____ Provided information
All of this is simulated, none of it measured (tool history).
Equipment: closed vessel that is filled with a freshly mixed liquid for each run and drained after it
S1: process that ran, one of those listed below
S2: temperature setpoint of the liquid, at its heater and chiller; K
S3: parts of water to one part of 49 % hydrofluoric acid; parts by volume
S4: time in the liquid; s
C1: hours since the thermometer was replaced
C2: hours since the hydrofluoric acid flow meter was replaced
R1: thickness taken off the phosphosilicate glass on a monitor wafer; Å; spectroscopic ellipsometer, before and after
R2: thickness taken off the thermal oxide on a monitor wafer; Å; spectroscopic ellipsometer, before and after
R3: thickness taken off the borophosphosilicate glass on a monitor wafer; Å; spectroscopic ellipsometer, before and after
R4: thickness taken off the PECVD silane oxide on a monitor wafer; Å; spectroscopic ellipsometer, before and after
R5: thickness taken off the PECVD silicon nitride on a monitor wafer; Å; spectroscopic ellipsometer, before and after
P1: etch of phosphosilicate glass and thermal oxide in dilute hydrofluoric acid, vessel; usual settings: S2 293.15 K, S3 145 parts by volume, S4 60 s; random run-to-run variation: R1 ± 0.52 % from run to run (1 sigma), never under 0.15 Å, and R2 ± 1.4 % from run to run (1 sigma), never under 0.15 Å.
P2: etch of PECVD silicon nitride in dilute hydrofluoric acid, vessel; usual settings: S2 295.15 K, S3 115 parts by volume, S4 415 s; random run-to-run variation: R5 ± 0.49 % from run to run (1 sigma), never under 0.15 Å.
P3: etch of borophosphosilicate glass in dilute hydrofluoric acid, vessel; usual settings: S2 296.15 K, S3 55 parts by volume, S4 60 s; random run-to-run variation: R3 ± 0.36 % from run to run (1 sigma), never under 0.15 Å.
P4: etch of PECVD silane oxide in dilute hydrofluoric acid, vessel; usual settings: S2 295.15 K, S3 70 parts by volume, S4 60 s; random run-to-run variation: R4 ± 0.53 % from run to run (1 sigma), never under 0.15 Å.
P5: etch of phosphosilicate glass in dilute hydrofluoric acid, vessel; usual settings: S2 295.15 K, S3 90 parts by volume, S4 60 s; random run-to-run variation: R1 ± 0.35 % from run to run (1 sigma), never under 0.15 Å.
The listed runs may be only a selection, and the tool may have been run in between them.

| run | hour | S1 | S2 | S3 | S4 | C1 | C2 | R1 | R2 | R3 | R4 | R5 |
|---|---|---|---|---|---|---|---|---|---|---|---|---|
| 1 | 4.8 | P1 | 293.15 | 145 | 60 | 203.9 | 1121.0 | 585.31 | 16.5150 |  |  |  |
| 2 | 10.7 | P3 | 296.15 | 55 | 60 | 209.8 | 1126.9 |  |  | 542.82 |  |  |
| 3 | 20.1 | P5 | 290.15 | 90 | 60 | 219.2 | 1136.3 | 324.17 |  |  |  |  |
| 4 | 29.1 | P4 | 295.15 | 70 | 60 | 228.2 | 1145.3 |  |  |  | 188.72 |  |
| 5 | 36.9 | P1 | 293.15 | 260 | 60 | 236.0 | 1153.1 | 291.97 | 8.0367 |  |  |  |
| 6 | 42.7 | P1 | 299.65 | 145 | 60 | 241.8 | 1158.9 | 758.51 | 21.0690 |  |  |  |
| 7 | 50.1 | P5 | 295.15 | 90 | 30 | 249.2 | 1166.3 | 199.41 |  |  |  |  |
________

Exercise – The range runs from the line above containing "P1: etch of" to the line containing "P4: etch of", inclusive. Restate those lines word for word and no others.

Answer section –
P1: etch of phosphosilicate glass and thermal oxide in dilute hydrofluoric acid, vessel; usual settings: S2 293.15 K, S3 145 parts by volume, S4 60 s; random run-to-run variation: R1 ± 0.52 % from run to run (1 sigma), never under 0.15 Å, and R2 ± 1.4 % from run to run (1 sigma), never under 0.15 Å.
P2: etch of PECVD silicon nitride in dilute hydrofluoric acid, vessel; usual settings: S2 295.15 K, S3 115 parts by volume, S4 415 s; random run-to-run variation: R5 ± 0.49 % from run to run (1 sigma), never under 0.15 Å.
P3: etch of borophosphosilicate glass in dilute hydrofluoric acid, vessel; usual settings: S2 296.15 K, S3 55 parts by volume, S4 60 s; random run-to-run variation: R3 ± 0.36 % from run to run (1 sigma), never under 0.15 Å.
P4: etch of PECVD silane oxide in dilute hydrofluoric acid, vessel; usual settings: S2 295.15 K, S3 70 parts by volume, S4 60 s; random run-to-run variation: R4 ± 0.53 % from run to run (1 sigma), never under 0.15 Å.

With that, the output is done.